Work instruction
Every line from the first in the listing below to the line containing "Unit key: liquid_c" is to be repeated exactly, and no line past it.

┏━━

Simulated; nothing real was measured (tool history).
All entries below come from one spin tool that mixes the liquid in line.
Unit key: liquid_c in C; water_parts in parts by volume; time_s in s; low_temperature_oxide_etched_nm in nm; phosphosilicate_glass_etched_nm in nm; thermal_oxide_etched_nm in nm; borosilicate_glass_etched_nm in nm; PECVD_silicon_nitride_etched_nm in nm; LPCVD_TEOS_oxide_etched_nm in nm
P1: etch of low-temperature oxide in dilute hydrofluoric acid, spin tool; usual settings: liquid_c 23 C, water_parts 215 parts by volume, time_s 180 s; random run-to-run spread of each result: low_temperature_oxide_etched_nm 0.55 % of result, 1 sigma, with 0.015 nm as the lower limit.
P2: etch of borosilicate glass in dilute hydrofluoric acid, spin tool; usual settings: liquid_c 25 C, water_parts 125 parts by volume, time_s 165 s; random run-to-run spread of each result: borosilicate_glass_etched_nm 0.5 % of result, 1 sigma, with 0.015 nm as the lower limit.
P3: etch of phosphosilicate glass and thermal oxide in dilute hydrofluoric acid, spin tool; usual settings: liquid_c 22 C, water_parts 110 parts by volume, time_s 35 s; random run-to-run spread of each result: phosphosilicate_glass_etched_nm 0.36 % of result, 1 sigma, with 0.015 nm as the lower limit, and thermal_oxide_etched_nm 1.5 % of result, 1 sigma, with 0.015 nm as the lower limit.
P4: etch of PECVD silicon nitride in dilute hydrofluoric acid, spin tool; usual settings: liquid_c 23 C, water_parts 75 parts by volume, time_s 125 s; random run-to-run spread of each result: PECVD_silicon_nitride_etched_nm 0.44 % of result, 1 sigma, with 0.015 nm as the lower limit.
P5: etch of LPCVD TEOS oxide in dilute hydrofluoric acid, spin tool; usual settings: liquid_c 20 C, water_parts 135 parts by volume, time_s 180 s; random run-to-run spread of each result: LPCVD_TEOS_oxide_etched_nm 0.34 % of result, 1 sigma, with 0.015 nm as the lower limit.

┗━━

Problem solution
Simulated; nothing real was measured (tool history).
All entries below come from one spin tool that mixes the liquid in line.
Unit key: liquid_c in C; water_parts in parts by volume; time_s in s; low_temperature_oxide_etched_nm in nm; phosphosilicate_glass_etched_nm in nm; thermal_oxide_etched_nm in nm; borosilicate_glass_etched_nm in nm; PECVD_silicon_nitride_etched_nm in nm; LPCVD_TEOS_oxide_etched_nm in nm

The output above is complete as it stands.